Task item » The listing should be returned in its entirety, exactly as given.

***

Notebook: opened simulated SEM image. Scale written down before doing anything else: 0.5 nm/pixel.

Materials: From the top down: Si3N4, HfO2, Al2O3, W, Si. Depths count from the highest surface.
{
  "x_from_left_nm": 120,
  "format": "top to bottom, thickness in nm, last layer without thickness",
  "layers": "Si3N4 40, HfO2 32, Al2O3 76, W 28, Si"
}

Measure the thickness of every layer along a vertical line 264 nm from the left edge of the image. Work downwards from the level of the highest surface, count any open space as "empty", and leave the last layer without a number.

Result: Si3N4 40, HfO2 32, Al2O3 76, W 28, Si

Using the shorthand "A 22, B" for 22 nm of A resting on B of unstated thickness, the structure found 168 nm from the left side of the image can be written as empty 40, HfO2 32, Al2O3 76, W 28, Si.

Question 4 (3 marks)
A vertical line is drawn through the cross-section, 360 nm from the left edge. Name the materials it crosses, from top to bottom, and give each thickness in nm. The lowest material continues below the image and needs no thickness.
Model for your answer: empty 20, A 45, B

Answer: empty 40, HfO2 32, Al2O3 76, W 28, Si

***

Written reply »
Notebook: opened simulated SEM image. Scale written down before doing anything else: 0.5 nm/pixel.

Materials: From the top down: Si3N4, HfO2, Al2O3, W, Si. Depths count from the highest surface.
{
  "x_from_left_nm": 120,
  "format": "top to bottom, thickness in nm, last layer without thickness",
  "layers": "Si3N4 40, HfO2 32, Al2O3 76, W 28, Si"
}

Measure the thickness of every layer along a vertical line 264 nm from the left edge of the image. Work downwards from the level of the highest surface, count any open space as "empty", and leave the last layer without a number.

Result: Si3N4 40, HfO2 32, Al2O3 76, W 28, Si

Using the shorthand "A 22, B" for 22 nm of A resting on B of unstated thickness, the structure found 168 nm from the left side of the image can be written as empty 40, HfO2 32, Al2O3 76, W 28, Si.

Question 4 (3 marks)
A vertical line is drawn through the cross-section, 360 nm from the left edge. Name the materials it crosses, from top to bottom, and give each thickness in nm. The lowest material continues below the image and needs no thickness.
Model for your answer: empty 20, A 45, B

Answer: empty 40, HfO2 32, Al2O3 76, W 28, Si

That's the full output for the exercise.